* Exercise
Copy the records exactly, every one of them.

=== Data for review ===
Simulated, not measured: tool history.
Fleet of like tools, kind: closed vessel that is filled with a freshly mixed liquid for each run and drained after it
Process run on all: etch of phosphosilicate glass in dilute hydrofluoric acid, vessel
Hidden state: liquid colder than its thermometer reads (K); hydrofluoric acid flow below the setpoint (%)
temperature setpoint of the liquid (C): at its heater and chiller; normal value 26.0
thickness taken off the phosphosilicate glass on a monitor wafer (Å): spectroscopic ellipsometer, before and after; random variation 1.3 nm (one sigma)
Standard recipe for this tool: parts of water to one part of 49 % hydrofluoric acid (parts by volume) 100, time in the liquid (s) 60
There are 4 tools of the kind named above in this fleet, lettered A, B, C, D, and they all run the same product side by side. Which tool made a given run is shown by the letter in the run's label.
===

* Task answer
Simulated, not measured: tool history.
Fleet of like tools, kind: closed vessel that is filled with a freshly mixed liquid for each run and drained after it
Process run on all: etch of phosphosilicate glass in dilute hydrofluoric acid, vessel
Hidden state: liquid colder than its thermometer reads (K); hydrofluoric acid flow below the setpoint (%)
temperature setpoint of the liquid (C): at its heater and chiller; normal value 26.0
thickness taken off the phosphosilicate glass on a monitor wafer (Å): spectroscopic ellipsometer, before and after; random variation 1.3 nm (one sigma)
Standard recipe for this tool: parts of water to one part of 49 % hydrofluoric acid (parts by volume) 100, time in the liquid (s) 60
There are 4 tools of the kind named above in this fleet, lettered A, B, C, D, and they all run the same product side by side. Which tool made a given run is shown by the letter in the run's label.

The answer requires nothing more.